**Information provided:**
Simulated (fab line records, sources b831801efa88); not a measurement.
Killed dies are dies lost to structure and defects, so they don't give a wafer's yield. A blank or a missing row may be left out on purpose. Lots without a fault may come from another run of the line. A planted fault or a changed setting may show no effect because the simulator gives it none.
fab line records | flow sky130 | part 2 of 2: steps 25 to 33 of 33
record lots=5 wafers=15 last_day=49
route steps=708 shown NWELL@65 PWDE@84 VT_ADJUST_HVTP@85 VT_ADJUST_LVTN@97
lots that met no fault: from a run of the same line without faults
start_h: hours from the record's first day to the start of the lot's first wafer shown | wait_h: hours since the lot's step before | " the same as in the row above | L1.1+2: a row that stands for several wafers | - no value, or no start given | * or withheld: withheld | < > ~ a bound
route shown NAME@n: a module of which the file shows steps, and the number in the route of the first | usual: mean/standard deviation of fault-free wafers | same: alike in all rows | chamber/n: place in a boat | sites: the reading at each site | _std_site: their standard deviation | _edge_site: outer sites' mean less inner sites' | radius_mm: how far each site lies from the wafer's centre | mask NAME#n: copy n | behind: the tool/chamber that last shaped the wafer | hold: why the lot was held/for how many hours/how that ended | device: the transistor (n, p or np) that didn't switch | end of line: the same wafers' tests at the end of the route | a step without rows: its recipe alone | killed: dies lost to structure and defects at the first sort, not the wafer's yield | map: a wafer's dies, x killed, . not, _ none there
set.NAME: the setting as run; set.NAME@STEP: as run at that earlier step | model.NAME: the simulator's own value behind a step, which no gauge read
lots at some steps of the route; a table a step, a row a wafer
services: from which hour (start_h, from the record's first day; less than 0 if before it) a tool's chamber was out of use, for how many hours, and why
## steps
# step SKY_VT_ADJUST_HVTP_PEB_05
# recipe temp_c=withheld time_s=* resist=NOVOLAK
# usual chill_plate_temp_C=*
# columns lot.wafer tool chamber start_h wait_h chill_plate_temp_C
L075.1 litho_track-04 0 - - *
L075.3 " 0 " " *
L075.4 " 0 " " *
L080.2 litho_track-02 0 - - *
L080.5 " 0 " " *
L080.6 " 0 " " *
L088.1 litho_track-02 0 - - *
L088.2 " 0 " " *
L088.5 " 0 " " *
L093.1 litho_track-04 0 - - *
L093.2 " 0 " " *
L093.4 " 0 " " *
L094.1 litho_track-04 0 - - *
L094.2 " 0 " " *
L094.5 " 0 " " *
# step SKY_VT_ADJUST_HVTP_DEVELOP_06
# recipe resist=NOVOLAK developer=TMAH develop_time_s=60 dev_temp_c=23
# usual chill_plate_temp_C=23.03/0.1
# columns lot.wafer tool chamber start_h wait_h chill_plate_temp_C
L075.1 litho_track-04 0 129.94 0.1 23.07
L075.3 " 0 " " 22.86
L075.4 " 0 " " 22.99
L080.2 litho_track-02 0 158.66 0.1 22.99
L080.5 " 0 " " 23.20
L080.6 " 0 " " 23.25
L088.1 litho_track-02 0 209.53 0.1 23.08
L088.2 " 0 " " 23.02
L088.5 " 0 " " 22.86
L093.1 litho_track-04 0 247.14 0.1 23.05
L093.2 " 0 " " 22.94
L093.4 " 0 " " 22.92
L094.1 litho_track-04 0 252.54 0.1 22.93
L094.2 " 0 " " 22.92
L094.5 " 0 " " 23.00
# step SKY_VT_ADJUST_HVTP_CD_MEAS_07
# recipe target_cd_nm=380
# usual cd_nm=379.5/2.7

**Work instruction:** Please print the records above exactly from their first line. End with the line containing "# step SKY_VT_ADJUST_HVTP_PEB_05", and include it.

**Your solution:**
Simulated (fab line records, sources b831801efa88); not a measurement.
Killed dies are dies lost to structure and defects, so they don't give a wafer's yield. A blank or a missing row may be left out on purpose. Lots without a fault may come from another run of the line. A planted fault or a changed setting may show no effect because the simulator gives it none.
fab line records | flow sky130 | part 2 of 2: steps 25 to 33 of 33
record lots=5 wafers=15 last_day=49
route steps=708 shown NWELL@65 PWDE@84 VT_ADJUST_HVTP@85 VT_ADJUST_LVTN@97
lots that met no fault: from a run of the same line without faults
start_h: hours from the record's first day to the start of the lot's first wafer shown | wait_h: hours since the lot's step before | " the same as in the row above | L1.1+2: a row that stands for several wafers | - no value, or no start given | * or withheld: withheld | < > ~ a bound
route shown NAME@n: a module of which the file shows steps, and the number in the route of the first | usual: mean/standard deviation of fault-free wafers | same: alike in all rows | chamber/n: place in a boat | sites: the reading at each site | _std_site: their standard deviation | _edge_site: outer sites' mean less inner sites' | radius_mm: how far each site lies from the wafer's centre | mask NAME#n: copy n | behind: the tool/chamber that last shaped the wafer | hold: why the lot was held/for how many hours/how that ended | device: the transistor (n, p or np) that didn't switch | end of line: the same wafers' tests at the end of the route | a step without rows: its recipe alone | killed: dies lost to structure and defects at the first sort, not the wafer's yield | map: a wafer's dies, x killed, . not, _ none there
set.NAME: the setting as run; set.NAME@STEP: as run at that earlier step | model.NAME: the simulator's own value behind a step, which no gauge read
lots at some steps of the route; a table a step, a row a wafer
services: from which hour (start_h, from the record's first day; less than 0 if before it) a tool's chamber was out of use, for how many hours, and why
## steps
# step SKY_VT_ADJUST_HVTP_PEB_05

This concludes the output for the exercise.